»»

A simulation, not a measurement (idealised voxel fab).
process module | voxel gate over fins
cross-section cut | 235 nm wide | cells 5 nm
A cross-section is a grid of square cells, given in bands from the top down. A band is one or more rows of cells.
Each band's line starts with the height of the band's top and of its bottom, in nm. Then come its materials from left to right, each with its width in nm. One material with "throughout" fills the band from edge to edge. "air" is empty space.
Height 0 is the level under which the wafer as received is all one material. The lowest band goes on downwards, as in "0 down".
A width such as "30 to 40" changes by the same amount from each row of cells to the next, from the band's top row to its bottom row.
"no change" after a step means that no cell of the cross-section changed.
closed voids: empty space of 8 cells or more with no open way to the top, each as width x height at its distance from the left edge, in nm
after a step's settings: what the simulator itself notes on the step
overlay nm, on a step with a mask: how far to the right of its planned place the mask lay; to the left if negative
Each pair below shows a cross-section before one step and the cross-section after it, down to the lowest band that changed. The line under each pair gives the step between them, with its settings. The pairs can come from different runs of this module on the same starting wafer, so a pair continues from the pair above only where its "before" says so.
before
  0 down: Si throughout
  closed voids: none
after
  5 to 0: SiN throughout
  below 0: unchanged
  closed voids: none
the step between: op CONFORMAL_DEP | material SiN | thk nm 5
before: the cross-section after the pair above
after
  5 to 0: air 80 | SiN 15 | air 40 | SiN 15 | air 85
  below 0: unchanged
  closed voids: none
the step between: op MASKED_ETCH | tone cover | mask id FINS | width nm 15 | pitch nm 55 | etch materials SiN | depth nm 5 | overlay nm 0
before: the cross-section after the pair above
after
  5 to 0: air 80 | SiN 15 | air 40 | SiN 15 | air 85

««

Requirement:
All lines above between those holding "Each band's line" and "A width such", inclusive, must be set down unchanged, and no other line may be included.

Your solution:
Each band's line starts with the height of the band's top and of its bottom, in nm. Then come its materials from left to right, each with its width in nm. One material with "throughout" fills the band from edge to edge. "air" is empty space.
Height 0 is the level under which the wafer as received is all one material. The lowest band goes on downwards, as in "0 down".
A width such as "30 to 40" changes by the same amount from each row of cells to the next, from the band's top row to its bottom row.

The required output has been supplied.